» **ASSIGNED TASK**: Below are some records; quote exactly the lines from the one that contains "(+) after a" through the one that contains "2 OXIDATION: thickness", inclusive, and no others.

» **MATERIAL SUPPLIED**:
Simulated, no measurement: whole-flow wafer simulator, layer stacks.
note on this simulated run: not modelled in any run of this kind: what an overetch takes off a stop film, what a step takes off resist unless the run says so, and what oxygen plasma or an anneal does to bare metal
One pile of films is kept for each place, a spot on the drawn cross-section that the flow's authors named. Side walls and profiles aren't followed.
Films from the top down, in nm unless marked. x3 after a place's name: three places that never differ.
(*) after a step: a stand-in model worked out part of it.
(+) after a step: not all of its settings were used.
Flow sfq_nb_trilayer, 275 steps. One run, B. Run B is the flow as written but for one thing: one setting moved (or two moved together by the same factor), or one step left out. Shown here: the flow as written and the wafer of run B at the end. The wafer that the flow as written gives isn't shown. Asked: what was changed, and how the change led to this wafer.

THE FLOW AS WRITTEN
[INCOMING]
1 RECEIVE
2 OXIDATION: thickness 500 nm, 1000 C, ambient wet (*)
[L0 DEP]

» **ANSWER SECTION**:
(+) after a step: not all of its settings were used.
Flow sfq_nb_trilayer, 275 steps. One run, B. Run B is the flow as written but for one thing: one setting moved (or two moved together by the same factor), or one step left out. Shown here: the flow as written and the wafer of run B at the end. The wafer that the flow as written gives isn't shown. Asked: what was changed, and how the change led to this wafer.

THE FLOW AS WRITTEN
[INCOMING]
1 RECEIVE
2 OXIDATION: thickness 500 nm, 1000 C, ambient wet (*)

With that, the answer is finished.